**Exercise:**
Extract the first line through the line containing "FYI the section" from the listing below, exactly as written.

**Dataset records:**
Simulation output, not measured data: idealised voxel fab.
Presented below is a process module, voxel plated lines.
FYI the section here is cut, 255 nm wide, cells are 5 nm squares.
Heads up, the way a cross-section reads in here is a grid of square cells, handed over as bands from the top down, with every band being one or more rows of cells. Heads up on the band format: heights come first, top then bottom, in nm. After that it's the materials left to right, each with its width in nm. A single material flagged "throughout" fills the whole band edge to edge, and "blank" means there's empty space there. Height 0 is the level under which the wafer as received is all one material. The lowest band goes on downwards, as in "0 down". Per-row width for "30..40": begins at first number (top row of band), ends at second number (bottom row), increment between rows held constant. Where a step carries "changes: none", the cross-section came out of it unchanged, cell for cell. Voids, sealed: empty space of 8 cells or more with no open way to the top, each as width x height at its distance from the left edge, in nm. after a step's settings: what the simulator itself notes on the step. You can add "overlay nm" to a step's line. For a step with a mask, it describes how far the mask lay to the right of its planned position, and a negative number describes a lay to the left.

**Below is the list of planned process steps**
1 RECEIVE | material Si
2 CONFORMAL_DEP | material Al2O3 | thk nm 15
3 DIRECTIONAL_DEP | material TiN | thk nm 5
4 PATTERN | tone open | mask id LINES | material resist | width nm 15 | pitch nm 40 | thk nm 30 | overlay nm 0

**Worked solution:**
Simulation output, not measured data: idealised voxel fab.
Presented below is a process module, voxel plated lines.
FYI the section here is cut, 255 nm wide, cells are 5 nm squares.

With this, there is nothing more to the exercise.